» **Requirement**:
Only one stretch of the records below is wanted: the lines from the one holding "trench : Si" through the one holding "The path from". Return it exactly, both ends included.

» **Given data**:
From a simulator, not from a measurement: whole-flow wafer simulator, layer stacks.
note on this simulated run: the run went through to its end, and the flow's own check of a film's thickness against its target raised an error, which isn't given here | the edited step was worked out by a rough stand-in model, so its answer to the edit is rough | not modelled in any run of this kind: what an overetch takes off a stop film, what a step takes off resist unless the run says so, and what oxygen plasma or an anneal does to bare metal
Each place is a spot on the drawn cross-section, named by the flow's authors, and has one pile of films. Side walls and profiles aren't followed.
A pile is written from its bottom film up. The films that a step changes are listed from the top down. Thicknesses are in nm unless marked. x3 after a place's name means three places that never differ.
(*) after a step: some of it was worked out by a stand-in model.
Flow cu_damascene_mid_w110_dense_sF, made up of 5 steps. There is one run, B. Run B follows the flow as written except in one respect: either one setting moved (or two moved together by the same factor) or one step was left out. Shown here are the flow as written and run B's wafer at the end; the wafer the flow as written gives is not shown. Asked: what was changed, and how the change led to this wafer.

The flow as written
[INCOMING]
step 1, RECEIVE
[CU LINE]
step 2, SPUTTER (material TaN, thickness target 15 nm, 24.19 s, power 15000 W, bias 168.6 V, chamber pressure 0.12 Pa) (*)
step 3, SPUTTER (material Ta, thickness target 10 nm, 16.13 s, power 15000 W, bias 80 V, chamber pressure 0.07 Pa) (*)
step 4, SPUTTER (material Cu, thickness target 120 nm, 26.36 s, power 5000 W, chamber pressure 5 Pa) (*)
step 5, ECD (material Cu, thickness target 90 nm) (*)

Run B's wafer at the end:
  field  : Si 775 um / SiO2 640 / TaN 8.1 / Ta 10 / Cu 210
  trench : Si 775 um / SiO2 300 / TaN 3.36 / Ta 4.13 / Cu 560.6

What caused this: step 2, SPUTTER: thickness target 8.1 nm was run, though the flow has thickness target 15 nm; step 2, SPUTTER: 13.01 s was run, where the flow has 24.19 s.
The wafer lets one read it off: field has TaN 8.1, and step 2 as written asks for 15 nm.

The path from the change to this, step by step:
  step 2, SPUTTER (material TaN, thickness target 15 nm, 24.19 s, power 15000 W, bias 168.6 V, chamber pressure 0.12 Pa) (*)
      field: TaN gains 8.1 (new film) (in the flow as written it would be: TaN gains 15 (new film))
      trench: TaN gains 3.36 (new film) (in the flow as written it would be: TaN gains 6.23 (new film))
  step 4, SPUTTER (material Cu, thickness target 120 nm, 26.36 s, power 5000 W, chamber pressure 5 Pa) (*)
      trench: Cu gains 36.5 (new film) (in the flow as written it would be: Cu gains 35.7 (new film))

» **Task answer**:
  trench : Si 775 um / SiO2 300 / TaN 3.36 / Ta 4.13 / Cu 560.6

What caused this: step 2, SPUTTER: thickness target 8.1 nm was run, though the flow has thickness target 15 nm; step 2, SPUTTER: 13.01 s was run, where the flow has 24.19 s.
The wafer lets one read it off: field has TaN 8.1, and step 2 as written asks for 15 nm.

The path from the change to this, step by step:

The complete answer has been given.